■ Work instruction ■
Give back every line of the data, word for word.

*** Provided material Section Begins ***

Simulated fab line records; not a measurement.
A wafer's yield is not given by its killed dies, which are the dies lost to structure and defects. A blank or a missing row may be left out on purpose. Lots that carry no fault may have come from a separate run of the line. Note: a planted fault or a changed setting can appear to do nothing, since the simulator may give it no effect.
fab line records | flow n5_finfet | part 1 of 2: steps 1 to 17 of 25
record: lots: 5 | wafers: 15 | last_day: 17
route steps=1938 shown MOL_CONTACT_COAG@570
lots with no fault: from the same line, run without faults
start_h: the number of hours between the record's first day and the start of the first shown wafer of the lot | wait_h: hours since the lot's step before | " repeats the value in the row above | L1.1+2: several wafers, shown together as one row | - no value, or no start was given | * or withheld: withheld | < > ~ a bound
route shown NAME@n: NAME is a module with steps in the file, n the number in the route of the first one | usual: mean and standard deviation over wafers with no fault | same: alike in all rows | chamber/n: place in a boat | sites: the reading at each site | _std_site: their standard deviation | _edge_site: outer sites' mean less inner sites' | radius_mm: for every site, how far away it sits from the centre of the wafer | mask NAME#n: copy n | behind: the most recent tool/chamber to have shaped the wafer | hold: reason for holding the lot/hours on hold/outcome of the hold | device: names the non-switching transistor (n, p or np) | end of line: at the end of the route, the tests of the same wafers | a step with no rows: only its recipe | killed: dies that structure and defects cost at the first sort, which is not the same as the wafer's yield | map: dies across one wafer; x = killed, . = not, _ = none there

*** Provided material Section Ends ***

■ Solution ■
Simulated fab line records; not a measurement.
A wafer's yield is not given by its killed dies, which are the dies lost to structure and defects. A blank or a missing row may be left out on purpose. Lots that carry no fault may have come from a separate run of the line. Note: a planted fault or a changed setting can appear to do nothing, since the simulator may give it no effect.
fab line records | flow n5_finfet | part 1 of 2: steps 1 to 17 of 25
record: lots: 5 | wafers: 15 | last_day: 17
route steps=1938 shown MOL_CONTACT_COAG@570
lots with no fault: from the same line, run without faults
start_h: the number of hours between the record's first day and the start of the first shown wafer of the lot | wait_h: hours since the lot's step before | " repeats the value in the row above | L1.1+2: several wafers, shown together as one row | - no value, or no start was given | * or withheld: withheld | < > ~ a bound
route shown NAME@n: NAME is a module with steps in the file, n the number in the route of the first one | usual: mean and standard deviation over wafers with no fault | same: alike in all rows | chamber/n: place in a boat | sites: the reading at each site | _std_site: their standard deviation | _edge_site: outer sites' mean less inner sites' | radius_mm: for every site, how far away it sits from the centre of the wafer | mask NAME#n: copy n | behind: the most recent tool/chamber to have shaped the wafer | hold: reason for holding the lot/hours on hold/outcome of the hold | device: names the non-switching transistor (n, p or np) | end of line: at the end of the route, the tests of the same wafers | a step with no rows: only its recipe | killed: dies that structure and defects cost at the first sort, which is not the same as the wafer's yield | map: dies across one wafer; x = killed, . = not, _ = none there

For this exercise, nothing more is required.